## Task item:
Write out, from the entries below, exactly the lines that run between the lines holding "The two images" and "Materials in the", inclusive, and stop there.

## Supplied records:
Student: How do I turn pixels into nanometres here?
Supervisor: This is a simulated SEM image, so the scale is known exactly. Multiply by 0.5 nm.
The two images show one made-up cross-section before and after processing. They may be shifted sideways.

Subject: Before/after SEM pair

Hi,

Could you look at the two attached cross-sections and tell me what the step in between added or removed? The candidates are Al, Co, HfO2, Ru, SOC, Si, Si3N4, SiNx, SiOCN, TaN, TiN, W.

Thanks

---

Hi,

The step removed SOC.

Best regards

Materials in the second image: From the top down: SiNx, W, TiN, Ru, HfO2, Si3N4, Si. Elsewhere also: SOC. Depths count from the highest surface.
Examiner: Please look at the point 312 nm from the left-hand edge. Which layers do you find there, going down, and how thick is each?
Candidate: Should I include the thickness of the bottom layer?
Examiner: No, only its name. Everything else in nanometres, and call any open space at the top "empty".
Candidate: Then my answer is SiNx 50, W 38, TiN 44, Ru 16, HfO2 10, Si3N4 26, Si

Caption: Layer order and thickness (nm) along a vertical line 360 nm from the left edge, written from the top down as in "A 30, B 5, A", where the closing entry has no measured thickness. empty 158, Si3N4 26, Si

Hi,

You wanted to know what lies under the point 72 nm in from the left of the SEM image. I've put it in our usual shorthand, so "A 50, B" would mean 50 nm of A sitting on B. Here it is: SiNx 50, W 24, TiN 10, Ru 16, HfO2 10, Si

## Task answer:
The two images show one made-up cross-section before and after processing. They may be shifted sideways.

Subject: Before/after SEM pair

Hi,

Could you look at the two attached cross-sections and tell me what the step in between added or removed? The candidates are Al, Co, HfO2, Ru, SOC, Si, Si3N4, SiNx, SiOCN, TaN, TiN, W.

Thanks

---

Hi,

The step removed SOC.

Best regards

Materials in the second image: From the top down: SiNx, W, TiN, Ru, HfO2, Si3N4, Si. Elsewhere also: SOC. Depths count from the highest surface.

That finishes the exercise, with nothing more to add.